*Assignment*: Produce word for word the lines of the data below running from the one that has "S1: RF power; kW; usual 0.18" to the one that has "15.119 | 148.66 |", inclusive, and no others.

*Entries shown*:
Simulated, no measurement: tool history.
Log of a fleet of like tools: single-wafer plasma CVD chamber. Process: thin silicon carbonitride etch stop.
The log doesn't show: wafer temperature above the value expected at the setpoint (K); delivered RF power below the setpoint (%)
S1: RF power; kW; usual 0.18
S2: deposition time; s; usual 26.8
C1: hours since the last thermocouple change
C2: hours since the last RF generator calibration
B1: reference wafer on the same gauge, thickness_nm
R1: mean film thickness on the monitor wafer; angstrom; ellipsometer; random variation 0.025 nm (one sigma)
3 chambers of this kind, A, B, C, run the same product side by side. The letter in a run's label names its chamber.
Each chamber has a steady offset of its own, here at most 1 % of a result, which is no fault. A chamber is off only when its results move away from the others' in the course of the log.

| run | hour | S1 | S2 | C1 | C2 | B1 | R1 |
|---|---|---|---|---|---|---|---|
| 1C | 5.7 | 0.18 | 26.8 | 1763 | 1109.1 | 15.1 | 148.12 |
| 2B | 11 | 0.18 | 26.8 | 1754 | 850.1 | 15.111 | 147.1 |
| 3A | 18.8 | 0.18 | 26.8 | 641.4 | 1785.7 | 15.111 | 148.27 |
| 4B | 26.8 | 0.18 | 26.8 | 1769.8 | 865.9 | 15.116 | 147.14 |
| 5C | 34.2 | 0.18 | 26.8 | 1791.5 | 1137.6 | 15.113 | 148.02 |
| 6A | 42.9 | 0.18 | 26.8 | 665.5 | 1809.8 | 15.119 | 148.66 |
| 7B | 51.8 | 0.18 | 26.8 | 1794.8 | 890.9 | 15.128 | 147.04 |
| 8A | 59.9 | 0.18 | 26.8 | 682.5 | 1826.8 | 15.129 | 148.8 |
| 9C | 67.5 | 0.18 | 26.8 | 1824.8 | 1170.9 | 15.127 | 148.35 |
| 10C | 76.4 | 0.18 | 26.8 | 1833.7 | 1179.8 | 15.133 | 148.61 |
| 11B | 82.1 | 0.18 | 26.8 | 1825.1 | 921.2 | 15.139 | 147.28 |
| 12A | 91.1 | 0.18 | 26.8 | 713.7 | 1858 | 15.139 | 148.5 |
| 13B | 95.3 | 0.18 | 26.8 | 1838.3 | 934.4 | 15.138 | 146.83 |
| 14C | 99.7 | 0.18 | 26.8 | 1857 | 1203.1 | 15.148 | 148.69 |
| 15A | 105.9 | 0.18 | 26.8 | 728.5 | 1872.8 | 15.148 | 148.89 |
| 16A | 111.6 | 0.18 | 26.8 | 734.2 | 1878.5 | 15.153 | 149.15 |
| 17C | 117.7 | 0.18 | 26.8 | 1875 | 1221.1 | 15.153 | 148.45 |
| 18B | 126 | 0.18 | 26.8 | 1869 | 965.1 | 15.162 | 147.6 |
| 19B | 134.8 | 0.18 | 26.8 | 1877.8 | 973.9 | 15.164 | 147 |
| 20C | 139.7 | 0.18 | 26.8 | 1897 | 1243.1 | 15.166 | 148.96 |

*Written answer*:
S1: RF power; kW; usual 0.18
S2: deposition time; s; usual 26.8
C1: hours since the last thermocouple change
C2: hours since the last RF generator calibration
B1: reference wafer on the same gauge, thickness_nm
R1: mean film thickness on the monitor wafer; angstrom; ellipsometer; random variation 0.025 nm (one sigma)
3 chambers of this kind, A, B, C, run the same product side by side. The letter in a run's label names its chamber.
Each chamber has a steady offset of its own, here at most 1 % of a result, which is no fault. A chamber is off only when its results move away from the others' in the course of the log.

| run | hour | S1 | S2 | C1 | C2 | B1 | R1 |
|---|---|---|---|---|---|---|---|
| 1C | 5.7 | 0.18 | 26.8 | 1763 | 1109.1 | 15.1 | 148.12 |
| 2B | 11 | 0.18 | 26.8 | 1754 | 850.1 | 15.111 | 147.1 |
| 3A | 18.8 | 0.18 | 26.8 | 641.4 | 1785.7 | 15.111 | 148.27 |
| 4B | 26.8 | 0.18 | 26.8 | 1769.8 | 865.9 | 15.116 | 147.14 |
| 5C | 34.2 | 0.18 | 26.8 | 1791.5 | 1137.6 | 15.113 | 148.02 |
| 6A | 42.9 | 0.18 | 26.8 | 665.5 | 1809.8 | 15.119 | 148.66 |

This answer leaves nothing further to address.